Study material.
================

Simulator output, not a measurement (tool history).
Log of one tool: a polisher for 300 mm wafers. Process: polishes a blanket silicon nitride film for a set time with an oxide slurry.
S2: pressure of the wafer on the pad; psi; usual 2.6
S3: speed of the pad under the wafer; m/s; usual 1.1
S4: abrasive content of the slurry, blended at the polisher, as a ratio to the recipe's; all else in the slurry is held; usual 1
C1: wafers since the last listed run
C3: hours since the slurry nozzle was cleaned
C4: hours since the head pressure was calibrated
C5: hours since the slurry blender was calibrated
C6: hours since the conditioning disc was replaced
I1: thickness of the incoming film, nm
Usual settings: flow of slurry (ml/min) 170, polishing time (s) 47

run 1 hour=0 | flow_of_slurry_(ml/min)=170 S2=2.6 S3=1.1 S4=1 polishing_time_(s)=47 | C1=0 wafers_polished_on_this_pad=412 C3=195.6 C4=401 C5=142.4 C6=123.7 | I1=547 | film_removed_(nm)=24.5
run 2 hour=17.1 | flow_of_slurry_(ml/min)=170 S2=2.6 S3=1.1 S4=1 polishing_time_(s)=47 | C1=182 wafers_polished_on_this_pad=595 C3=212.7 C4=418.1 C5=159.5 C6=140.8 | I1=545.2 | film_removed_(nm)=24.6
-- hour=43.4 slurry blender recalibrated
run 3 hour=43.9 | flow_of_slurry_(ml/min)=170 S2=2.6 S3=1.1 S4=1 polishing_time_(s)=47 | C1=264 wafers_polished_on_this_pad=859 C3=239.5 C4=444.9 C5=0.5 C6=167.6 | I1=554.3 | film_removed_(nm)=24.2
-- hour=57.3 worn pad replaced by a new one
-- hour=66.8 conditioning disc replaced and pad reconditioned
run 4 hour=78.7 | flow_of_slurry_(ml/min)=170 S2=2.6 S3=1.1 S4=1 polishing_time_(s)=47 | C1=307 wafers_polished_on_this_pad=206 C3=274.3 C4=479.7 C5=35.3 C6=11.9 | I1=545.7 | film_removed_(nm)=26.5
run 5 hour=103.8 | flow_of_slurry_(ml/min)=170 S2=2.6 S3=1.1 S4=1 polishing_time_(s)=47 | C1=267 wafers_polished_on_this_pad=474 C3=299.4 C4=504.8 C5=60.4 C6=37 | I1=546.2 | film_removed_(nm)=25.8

================

Brief.
Among the lines above, find the one with "S2: pressure of" and the one with "run 4 hour=78.7". Quote both and everything between them, exactly.

Task solution.
S2: pressure of the wafer on the pad; psi; usual 2.6
S3: speed of the pad under the wafer; m/s; usual 1.1
S4: abrasive content of the slurry, blended at the polisher, as a ratio to the recipe's; all else in the slurry is held; usual 1
C1: wafers since the last listed run
C3: hours since the slurry nozzle was cleaned
C4: hours since the head pressure was calibrated
C5: hours since the slurry blender was calibrated
C6: hours since the conditioning disc was replaced
I1: thickness of the incoming film, nm
Usual settings: flow of slurry (ml/min) 170, polishing time (s) 47

run 1 hour=0 | flow_of_slurry_(ml/min)=170 S2=2.6 S3=1.1 S4=1 polishing_time_(s)=47 | C1=0 wafers_polished_on_this_pad=412 C3=195.6 C4=401 C5=142.4 C6=123.7 | I1=547 | film_removed_(nm)=24.5
run 2 hour=17.1 | flow_of_slurry_(ml/min)=170 S2=2.6 S3=1.1 S4=1 polishing_time_(s)=47 | C1=182 wafers_polished_on_this_pad=595 C3=212.7 C4=418.1 C5=159.5 C6=140.8 | I1=545.2 | film_removed_(nm)=24.6
-- hour=43.4 slurry blender recalibrated
run 3 hour=43.9 | flow_of_slurry_(ml/min)=170 S2=2.6 S3=1.1 S4=1 polishing_time_(s)=47 | C1=264 wafers_polished_on_this_pad=859 C3=239.5 C4=444.9 C5=0.5 C6=167.6 | I1=554.3 | film_removed_(nm)=24.2
-- hour=57.3 worn pad replaced by a new one
-- hour=66.8 conditioning disc replaced and pad reconditioned
run 4 hour=78.7 | flow_of_slurry_(ml/min)=170 S2=2.6 S3=1.1 S4=1 polishing_time_(s)=47 | C1=307 wafers_polished_on_this_pad=206 C3=274.3 C4=479.7 C5=35.3 C6=11.9 | I1=545.7 | film_removed_(nm)=26.5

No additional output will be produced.